The response should consist of the records, reproduced exactly.

Segment Start: Material shown

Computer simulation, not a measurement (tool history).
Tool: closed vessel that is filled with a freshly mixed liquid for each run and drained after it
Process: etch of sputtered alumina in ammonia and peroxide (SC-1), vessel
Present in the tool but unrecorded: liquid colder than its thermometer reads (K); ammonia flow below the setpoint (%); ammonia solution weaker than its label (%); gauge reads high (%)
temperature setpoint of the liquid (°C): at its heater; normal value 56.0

Segment End: Material shown

# Exercise result
Computer simulation, not a measurement (tool history).
Tool: closed vessel that is filled with a freshly mixed liquid for each run and drained after it
Process: etch of sputtered alumina in ammonia and peroxide (SC-1), vessel
Present in the tool but unrecorded: liquid colder than its thermometer reads (K); ammonia flow below the setpoint (%); ammonia solution weaker than its label (%); gauge reads high (%)
temperature setpoint of the liquid (°C): at its heater; normal value 56.0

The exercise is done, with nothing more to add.